+===+

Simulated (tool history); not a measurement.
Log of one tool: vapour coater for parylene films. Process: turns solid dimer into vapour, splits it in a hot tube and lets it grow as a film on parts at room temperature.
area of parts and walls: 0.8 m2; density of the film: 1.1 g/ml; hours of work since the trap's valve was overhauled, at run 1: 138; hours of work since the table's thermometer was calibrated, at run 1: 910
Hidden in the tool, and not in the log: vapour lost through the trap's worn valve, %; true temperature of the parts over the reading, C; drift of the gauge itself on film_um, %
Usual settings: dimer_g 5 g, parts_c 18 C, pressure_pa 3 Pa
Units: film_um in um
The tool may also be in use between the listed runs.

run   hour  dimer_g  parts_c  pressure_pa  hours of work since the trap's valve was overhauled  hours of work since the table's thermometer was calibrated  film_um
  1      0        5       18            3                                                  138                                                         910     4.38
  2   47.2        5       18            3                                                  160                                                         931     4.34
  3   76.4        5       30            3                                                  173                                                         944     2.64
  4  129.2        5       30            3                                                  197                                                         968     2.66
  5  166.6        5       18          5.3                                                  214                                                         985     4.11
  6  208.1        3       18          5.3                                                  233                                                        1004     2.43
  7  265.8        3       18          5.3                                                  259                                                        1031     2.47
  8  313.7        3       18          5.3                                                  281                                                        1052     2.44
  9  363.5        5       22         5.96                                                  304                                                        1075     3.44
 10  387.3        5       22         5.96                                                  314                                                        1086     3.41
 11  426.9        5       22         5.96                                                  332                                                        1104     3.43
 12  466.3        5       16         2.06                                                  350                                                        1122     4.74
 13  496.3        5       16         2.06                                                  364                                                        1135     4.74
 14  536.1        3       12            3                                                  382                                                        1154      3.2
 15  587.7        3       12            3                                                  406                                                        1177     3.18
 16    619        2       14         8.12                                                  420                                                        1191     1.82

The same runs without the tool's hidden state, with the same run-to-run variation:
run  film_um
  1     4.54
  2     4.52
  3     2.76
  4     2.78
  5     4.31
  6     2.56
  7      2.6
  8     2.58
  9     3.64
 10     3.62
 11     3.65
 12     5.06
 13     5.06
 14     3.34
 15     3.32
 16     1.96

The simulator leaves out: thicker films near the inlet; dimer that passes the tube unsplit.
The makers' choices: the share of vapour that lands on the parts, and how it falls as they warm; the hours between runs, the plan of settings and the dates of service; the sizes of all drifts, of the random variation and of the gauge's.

+===+

**Work task:** Output the first line of the entries above and every line after it, exactly as written, ending with the line that contains "area of parts".

**Answer space:**
Simulated (tool history); not a measurement.
Log of one tool: vapour coater for parylene films. Process: turns solid dimer into vapour, splits it in a hot tube and lets it grow as a film on parts at room temperature.
area of parts and walls: 0.8 m2; density of the film: 1.1 g/ml; hours of work since the trap's valve was overhauled, at run 1: 138; hours of work since the table's thermometer was calibrated, at run 1: 910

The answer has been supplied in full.